> EXCERPTED RECORDS:
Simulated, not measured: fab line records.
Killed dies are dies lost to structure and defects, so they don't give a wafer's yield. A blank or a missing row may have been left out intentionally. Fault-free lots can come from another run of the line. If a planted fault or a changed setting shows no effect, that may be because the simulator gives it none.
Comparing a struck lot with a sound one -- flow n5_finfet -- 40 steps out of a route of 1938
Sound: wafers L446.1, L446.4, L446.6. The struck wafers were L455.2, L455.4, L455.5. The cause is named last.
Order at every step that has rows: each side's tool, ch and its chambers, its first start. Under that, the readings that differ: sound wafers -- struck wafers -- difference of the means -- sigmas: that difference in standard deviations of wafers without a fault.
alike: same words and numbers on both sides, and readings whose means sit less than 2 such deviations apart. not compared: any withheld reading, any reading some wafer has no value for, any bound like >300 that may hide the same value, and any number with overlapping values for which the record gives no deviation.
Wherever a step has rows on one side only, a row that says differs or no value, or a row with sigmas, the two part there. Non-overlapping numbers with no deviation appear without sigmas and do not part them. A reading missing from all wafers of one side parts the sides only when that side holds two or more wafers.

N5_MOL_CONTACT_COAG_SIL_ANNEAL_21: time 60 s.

> WORK INSTRUCTION: A faithful, complete copy of the entries above is required.

> RESULT:
Simulated, not measured: fab line records.
Killed dies are dies lost to structure and defects, so they don't give a wafer's yield. A blank or a missing row may have been left out intentionally. Fault-free lots can come from another run of the line. If a planted fault or a changed setting shows no effect, that may be because the simulator gives it none.
Comparing a struck lot with a sound one -- flow n5_finfet -- 40 steps out of a route of 1938
Sound: wafers L446.1, L446.4, L446.6. The struck wafers were L455.2, L455.4, L455.5. The cause is named last.
Order at every step that has rows: each side's tool, ch and its chambers, its first start. Under that, the readings that differ: sound wafers -- struck wafers -- difference of the means -- sigmas: that difference in standard deviations of wafers without a fault.
alike: same words and numbers on both sides, and readings whose means sit less than 2 such deviations apart. not compared: any withheld reading, any reading some wafer has no value for, any bound like >300 that may hide the same value, and any number with overlapping values for which the record gives no deviation.
Wherever a step has rows on one side only, a row that says differs or no value, or a row with sigmas, the two part there. Non-overlapping numbers with no deviation appear without sigmas and do not part them. A reading missing from all wafers of one side parts the sides only when that side holds two or more wafers.

N5_MOL_CONTACT_COAG_SIL_ANNEAL_21: time 60 s.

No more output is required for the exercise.